#### [Task item]
Among the lines below, take the one holding "route shown NAME@n: a", the one holding "one table per", and all lines between them. Set them down exactly.

#### [Recorded data]
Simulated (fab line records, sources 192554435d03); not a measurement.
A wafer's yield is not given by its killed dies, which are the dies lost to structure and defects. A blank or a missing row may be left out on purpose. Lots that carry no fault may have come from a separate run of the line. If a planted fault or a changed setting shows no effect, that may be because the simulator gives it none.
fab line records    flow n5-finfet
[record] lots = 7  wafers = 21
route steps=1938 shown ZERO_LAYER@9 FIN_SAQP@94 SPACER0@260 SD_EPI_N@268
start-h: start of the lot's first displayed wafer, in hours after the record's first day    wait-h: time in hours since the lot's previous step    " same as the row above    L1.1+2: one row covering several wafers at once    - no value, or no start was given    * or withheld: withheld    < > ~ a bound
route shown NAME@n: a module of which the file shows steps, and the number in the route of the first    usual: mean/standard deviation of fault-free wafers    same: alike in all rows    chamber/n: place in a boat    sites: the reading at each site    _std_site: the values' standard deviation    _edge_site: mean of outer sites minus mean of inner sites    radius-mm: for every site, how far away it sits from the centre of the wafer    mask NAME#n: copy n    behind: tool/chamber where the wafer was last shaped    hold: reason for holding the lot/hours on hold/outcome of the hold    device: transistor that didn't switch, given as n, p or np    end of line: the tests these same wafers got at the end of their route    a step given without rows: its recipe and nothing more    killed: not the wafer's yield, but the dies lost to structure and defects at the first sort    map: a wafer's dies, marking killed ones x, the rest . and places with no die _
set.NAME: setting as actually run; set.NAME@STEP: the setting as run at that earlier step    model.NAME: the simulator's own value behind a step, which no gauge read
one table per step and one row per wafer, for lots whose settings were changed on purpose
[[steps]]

#### [Answer area]
route shown NAME@n: a module of which the file shows steps, and the number in the route of the first    usual: mean/standard deviation of fault-free wafers    same: alike in all rows    chamber/n: place in a boat    sites: the reading at each site    _std_site: the values' standard deviation    _edge_site: mean of outer sites minus mean of inner sites    radius-mm: for every site, how far away it sits from the centre of the wafer    mask NAME#n: copy n    behind: tool/chamber where the wafer was last shaped    hold: reason for holding the lot/hours on hold/outcome of the hold    device: transistor that didn't switch, given as n, p or np    end of line: the tests these same wafers got at the end of their route    a step given without rows: its recipe and nothing more    killed: not the wafer's yield, but the dies lost to structure and defects at the first sort    map: a wafer's dies, marking killed ones x, the rest . and places with no die _
set.NAME: setting as actually run; set.NAME@STEP: the setting as run at that earlier step    model.NAME: the simulator's own value behind a step, which no gauge read
one table per step and one row per wafer, for lots whose settings were changed on purpose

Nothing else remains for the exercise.